- **Given data**
* * * * * * *

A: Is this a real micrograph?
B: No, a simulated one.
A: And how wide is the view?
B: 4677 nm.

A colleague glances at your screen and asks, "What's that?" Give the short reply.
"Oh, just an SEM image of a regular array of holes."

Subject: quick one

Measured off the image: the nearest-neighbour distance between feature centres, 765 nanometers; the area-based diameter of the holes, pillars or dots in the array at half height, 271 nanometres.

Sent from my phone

* * * * * * *

- **Required action**
From the first line of the records through the line with "Measured off the", retype everything word for word, including both ends.

- **Answer area**
A: Is this a real micrograph?
B: No, a simulated one.
A: And how wide is the view?
B: 4677 nm.

A colleague glances at your screen and asks, "What's that?" Give the short reply.
"Oh, just an SEM image of a regular array of holes."

Subject: quick one

Measured off the image: the nearest-neighbour distance between feature centres, 765 nanometers; the area-based diameter of the holes, pillars or dots in the array at half height, 271 nanometres.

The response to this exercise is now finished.